-- ASSIGNED TASK --
Within the listing below, please copy exactly the lines between the line holding "Fig. 4. One" and the line holding "Need the stack", inclusive.

-- RECORDS PROVIDED --
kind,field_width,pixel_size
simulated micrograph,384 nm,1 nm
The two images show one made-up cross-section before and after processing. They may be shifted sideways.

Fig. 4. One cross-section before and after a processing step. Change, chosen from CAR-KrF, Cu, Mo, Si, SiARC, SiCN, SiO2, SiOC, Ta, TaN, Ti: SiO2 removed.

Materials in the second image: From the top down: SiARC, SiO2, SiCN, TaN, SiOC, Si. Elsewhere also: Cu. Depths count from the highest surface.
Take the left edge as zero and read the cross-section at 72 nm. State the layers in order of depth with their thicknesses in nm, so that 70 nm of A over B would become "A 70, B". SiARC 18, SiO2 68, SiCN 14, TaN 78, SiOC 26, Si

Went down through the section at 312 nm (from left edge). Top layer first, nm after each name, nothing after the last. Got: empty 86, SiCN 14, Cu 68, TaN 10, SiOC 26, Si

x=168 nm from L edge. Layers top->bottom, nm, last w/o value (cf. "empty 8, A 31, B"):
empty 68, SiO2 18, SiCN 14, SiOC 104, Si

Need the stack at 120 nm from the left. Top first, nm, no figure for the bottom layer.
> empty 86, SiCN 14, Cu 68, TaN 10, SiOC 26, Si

-- EXERCISE RESPONSE --
Fig. 4. One cross-section before and after a processing step. Change, chosen from CAR-KrF, Cu, Mo, Si, SiARC, SiCN, SiO2, SiOC, Ta, TaN, Ti: SiO2 removed.

Materials in the second image: From the top down: SiARC, SiO2, SiCN, TaN, SiOC, Si. Elsewhere also: Cu. Depths count from the highest surface.
Take the left edge as zero and read the cross-section at 72 nm. State the layers in order of depth with their thicknesses in nm, so that 70 nm of A over B would become "A 70, B". SiARC 18, SiO2 68, SiCN 14, TaN 78, SiOC 26, Si

Went down through the section at 312 nm (from left edge). Top layer first, nm after each name, nothing after the last. Got: empty 86, SiCN 14, Cu 68, TaN 10, SiOC 26, Si

x=168 nm from L edge. Layers top->bottom, nm, last w/o value (cf. "empty 8, A 31, B"):
empty 68, SiO2 18, SiCN 14, SiOC 104, Si

Need the stack at 120 nm from the left. Top first, nm, no figure for the bottom layer.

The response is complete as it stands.